Assigned task - All lines from the first one in the listing below to the one holding "changed in it.", inclusive, are to be copied exactly.

::: Information given

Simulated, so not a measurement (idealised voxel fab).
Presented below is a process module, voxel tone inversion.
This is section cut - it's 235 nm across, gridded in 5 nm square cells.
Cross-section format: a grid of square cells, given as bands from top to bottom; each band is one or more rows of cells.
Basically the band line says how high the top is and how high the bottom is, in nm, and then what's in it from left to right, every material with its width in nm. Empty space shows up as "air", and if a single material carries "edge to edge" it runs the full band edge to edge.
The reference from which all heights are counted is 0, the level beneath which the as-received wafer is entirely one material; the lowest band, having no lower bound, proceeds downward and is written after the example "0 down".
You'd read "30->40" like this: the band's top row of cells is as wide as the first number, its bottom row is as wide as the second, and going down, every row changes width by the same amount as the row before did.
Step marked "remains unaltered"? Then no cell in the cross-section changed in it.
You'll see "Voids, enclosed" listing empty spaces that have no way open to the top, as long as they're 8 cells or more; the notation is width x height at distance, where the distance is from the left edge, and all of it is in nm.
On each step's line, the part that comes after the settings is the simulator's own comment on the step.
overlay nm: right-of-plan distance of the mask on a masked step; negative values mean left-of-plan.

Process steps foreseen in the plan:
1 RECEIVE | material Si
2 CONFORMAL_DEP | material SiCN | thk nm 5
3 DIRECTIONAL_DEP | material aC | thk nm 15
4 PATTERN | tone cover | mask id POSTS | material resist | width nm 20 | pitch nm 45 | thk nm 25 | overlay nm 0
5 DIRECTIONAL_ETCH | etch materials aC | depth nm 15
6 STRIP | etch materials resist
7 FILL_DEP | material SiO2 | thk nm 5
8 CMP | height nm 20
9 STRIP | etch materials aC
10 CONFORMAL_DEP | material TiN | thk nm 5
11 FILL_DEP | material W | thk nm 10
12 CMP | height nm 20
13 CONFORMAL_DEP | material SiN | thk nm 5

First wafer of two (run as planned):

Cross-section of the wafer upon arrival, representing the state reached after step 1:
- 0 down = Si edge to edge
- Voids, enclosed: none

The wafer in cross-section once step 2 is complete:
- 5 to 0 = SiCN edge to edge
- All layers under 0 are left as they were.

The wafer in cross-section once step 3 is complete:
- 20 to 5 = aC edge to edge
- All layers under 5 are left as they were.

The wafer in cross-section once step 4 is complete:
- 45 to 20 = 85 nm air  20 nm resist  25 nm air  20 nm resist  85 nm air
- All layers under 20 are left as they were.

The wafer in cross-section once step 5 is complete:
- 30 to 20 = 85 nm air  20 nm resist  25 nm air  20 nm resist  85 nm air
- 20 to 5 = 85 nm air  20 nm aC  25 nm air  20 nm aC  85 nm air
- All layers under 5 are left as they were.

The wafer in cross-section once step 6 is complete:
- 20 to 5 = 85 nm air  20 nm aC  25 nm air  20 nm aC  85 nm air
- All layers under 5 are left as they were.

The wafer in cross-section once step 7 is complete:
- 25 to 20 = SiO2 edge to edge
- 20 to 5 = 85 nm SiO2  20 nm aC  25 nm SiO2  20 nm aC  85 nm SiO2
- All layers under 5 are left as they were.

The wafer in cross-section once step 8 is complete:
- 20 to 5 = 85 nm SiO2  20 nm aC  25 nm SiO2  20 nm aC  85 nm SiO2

::::::

Exercise output -
Simulated, so not a measurement (idealised voxel fab).
Presented below is a process module, voxel tone inversion.
This is section cut - it's 235 nm across, gridded in 5 nm square cells.
Cross-section format: a grid of square cells, given as bands from top to bottom; each band is one or more rows of cells.
Basically the band line says how high the top is and how high the bottom is, in nm, and then what's in it from left to right, every material with its width in nm. Empty space shows up as "air", and if a single material carries "edge to edge" it runs the full band edge to edge.
The reference from which all heights are counted is 0, the level beneath which the as-received wafer is entirely one material; the lowest band, having no lower bound, proceeds downward and is written after the example "0 down".
You'd read "30->40" like this: the band's top row of cells is as wide as the first number, its bottom row is as wide as the second, and going down, every row changes width by the same amount as the row before did.
Step marked "remains unaltered"? Then no cell in the cross-section changed in it.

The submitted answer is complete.